++++++++++

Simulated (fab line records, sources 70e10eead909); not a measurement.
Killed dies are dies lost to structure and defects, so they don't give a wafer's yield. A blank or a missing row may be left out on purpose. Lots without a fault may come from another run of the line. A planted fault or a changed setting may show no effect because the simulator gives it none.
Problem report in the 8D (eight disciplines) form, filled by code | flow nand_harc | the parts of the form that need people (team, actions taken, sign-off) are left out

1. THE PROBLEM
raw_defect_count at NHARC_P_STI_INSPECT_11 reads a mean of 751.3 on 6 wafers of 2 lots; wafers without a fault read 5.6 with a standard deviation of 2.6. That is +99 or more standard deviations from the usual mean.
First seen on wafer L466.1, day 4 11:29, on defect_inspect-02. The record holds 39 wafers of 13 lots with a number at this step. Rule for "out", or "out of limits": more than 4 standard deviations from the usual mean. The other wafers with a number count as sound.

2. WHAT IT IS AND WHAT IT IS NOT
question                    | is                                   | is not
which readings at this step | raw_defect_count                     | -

++++++++++

Assignment
Copy every line of the records above, starting with the first, up to and including the line containing "raw_defect_count at NHARC_P_STI_INSPECT_11".

Response
Simulated (fab line records, sources 70e10eead909); not a measurement.
Killed dies are dies lost to structure and defects, so they don't give a wafer's yield. A blank or a missing row may be left out on purpose. Lots without a fault may come from another run of the line. A planted fault or a changed setting may show no effect because the simulator gives it none.
Problem report in the 8D (eight disciplines) form, filled by code | flow nand_harc | the parts of the form that need people (team, actions taken, sign-off) are left out

1. THE PROBLEM
raw_defect_count at NHARC_P_STI_INSPECT_11 reads a mean of 751.3 on 6 wafers of 2 lots; wafers without a fault read 5.6 with a standard deviation of 2.6. That is +99 or more standard deviations from the usual mean.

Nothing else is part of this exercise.